Recorded information:
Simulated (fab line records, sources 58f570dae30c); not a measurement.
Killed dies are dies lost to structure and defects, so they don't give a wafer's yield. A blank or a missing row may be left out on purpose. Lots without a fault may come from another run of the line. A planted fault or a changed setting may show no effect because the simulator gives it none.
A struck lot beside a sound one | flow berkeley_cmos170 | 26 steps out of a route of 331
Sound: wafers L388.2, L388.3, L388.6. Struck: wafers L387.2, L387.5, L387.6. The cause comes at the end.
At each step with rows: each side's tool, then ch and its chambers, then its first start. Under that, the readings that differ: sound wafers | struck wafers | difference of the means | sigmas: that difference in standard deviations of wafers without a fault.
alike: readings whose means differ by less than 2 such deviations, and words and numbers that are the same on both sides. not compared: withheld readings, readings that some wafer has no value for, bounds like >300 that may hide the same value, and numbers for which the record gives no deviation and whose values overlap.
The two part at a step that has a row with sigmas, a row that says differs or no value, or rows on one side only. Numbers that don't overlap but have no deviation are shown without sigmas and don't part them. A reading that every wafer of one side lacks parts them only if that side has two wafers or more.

Requirement: In the entries above, find the line holding "A struck lot" and the line holding "alike: readings whose", then retype exactly those two lines and every line between them, and nothing else.

Response area:
A struck lot beside a sound one | flow berkeley_cmos170 | 26 steps out of a route of 331
Sound: wafers L388.2, L388.3, L388.6. Struck: wafers L387.2, L387.5, L387.6. The cause comes at the end.
At each step with rows: each side's tool, then ch and its chambers, then its first start. Under that, the readings that differ: sound wafers | struck wafers | difference of the means | sigmas: that difference in standard deviations of wafers without a fault.
alike: readings whose means differ by less than 2 such deviations, and words and numbers that are the same on both sides. not compared: withheld readings, readings that some wafer has no value for, bounds like >300 that may hide the same value, and numbers for which the record gives no deviation and whose values overlap.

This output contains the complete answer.